- - -

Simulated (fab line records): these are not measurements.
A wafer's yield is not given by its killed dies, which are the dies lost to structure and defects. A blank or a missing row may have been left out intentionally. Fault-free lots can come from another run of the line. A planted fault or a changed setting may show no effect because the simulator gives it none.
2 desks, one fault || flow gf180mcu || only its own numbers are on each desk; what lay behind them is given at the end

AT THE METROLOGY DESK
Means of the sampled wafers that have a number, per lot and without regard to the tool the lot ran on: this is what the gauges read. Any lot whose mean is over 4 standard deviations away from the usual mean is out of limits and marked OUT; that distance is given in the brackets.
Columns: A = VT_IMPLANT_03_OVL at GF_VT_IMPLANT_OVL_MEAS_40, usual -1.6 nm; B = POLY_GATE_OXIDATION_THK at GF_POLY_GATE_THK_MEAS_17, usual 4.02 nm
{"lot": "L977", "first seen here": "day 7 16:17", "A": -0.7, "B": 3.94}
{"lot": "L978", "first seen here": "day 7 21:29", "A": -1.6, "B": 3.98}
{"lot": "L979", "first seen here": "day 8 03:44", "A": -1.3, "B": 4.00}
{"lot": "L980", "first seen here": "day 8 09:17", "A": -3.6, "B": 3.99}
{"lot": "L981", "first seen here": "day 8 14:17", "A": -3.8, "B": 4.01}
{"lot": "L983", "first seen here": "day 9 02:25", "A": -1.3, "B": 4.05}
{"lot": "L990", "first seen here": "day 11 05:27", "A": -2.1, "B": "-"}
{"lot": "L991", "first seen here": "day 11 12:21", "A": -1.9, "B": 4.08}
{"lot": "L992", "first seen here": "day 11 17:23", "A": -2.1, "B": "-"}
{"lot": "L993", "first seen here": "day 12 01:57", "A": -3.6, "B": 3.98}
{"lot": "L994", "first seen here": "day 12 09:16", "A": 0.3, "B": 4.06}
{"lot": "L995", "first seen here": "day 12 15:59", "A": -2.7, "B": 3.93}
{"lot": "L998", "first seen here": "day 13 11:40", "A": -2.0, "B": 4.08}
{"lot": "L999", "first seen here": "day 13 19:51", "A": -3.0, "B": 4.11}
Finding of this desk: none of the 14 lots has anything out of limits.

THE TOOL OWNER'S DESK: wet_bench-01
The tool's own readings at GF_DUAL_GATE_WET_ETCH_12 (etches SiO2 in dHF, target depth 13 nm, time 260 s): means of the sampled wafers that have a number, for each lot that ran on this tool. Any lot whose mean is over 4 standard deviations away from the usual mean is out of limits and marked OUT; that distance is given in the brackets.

- - -

Task item> Write down again the exact lines running from the beginning of the data to the line containing "AT THE METROLOGY DESK", with both ends included.

Task response>
Simulated (fab line records): these are not measurements.
A wafer's yield is not given by its killed dies, which are the dies lost to structure and defects. A blank or a missing row may have been left out intentionally. Fault-free lots can come from another run of the line. A planted fault or a changed setting may show no effect because the simulator gives it none.
2 desks, one fault || flow gf180mcu || only its own numbers are on each desk; what lay behind them is given at the end

AT THE METROLOGY DESK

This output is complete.